───

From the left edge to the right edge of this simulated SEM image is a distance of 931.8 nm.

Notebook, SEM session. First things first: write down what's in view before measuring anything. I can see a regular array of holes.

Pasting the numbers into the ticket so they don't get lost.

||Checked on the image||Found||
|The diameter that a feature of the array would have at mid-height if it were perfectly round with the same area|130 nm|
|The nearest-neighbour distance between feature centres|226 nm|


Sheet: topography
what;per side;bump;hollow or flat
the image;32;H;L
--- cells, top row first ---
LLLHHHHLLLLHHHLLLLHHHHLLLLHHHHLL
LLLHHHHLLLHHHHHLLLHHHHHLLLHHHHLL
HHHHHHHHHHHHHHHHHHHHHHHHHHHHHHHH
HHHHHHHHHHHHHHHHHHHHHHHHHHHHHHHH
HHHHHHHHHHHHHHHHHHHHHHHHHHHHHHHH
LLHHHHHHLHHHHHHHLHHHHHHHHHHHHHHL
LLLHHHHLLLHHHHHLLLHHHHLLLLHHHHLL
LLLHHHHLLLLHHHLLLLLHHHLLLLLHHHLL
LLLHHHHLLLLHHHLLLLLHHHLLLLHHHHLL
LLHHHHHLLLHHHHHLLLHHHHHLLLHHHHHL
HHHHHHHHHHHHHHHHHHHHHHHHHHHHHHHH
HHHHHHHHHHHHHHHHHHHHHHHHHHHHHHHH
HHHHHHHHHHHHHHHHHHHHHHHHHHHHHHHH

───

Required action> Taking the entries above, please repeat each one exactly.

Written answer>
From the left edge to the right edge of this simulated SEM image is a distance of 931.8 nm.

Notebook, SEM session. First things first: write down what's in view before measuring anything. I can see a regular array of holes.

Pasting the numbers into the ticket so they don't get lost.

||Checked on the image||Found||
|The diameter that a feature of the array would have at mid-height if it were perfectly round with the same area|130 nm|
|The nearest-neighbour distance between feature centres|226 nm|


Sheet: topography
what;per side;bump;hollow or flat
the image;32;H;L
--- cells, top row first ---
LLLHHHHLLLLHHHLLLLHHHHLLLLHHHHLL
LLLHHHHLLLHHHHHLLLHHHHHLLLHHHHLL
HHHHHHHHHHHHHHHHHHHHHHHHHHHHHHHH
HHHHHHHHHHHHHHHHHHHHHHHHHHHHHHHH
HHHHHHHHHHHHHHHHHHHHHHHHHHHHHHHH
LLHHHHHHLHHHHHHHLHHHHHHHHHHHHHHL
LLLHHHHLLLHHHHHLLLHHHHLLLLHHHHLL
LLLHHHHLLLLHHHLLLLLHHHLLLLLHHHLL
LLLHHHHLLLLHHHLLLLLHHHLLLLHHHHLL
LLHHHHHLLLHHHHHLLLHHHHHLLLHHHHHL
HHHHHHHHHHHHHHHHHHHHHHHHHHHHHHHH
HHHHHHHHHHHHHHHHHHHHHHHHHHHHHHHH
HHHHHHHHHHHHHHHHHHHHHHHHHHHHHHHH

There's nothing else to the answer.